## Brief
The records should be copied out again with no alteration.

## Provided data
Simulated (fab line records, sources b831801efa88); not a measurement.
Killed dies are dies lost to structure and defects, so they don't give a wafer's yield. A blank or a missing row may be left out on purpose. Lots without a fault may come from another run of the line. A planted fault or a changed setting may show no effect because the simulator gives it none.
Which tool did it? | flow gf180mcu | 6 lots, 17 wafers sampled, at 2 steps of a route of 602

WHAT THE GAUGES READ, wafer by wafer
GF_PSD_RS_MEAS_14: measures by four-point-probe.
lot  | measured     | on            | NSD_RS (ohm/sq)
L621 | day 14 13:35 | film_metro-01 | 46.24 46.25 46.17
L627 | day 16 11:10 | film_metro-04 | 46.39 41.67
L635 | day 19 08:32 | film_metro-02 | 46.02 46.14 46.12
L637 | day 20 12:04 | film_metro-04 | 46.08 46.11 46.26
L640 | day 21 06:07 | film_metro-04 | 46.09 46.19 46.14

## Worked solution
Simulated (fab line records, sources b831801efa88); not a measurement.
Killed dies are dies lost to structure and defects, so they don't give a wafer's yield. A blank or a missing row may be left out on purpose. Lots without a fault may come from another run of the line. A planted fault or a changed setting may show no effect because the simulator gives it none.
Which tool did it? | flow gf180mcu | 6 lots, 17 wafers sampled, at 2 steps of a route of 602

WHAT THE GAUGES READ, wafer by wafer
GF_PSD_RS_MEAS_14: measures by four-point-probe.
lot  | measured     | on            | NSD_RS (ohm/sq)
L621 | day 14 13:35 | film_metro-01 | 46.24 46.25 46.17
L627 | day 16 11:10 | film_metro-04 | 46.39 41.67
L635 | day 19 08:32 | film_metro-02 | 46.02 46.14 46.12
L637 | day 20 12:04 | film_metro-04 | 46.08 46.11 46.26
L640 | day 21 06:07 | film_metro-04 | 46.09 46.19 46.14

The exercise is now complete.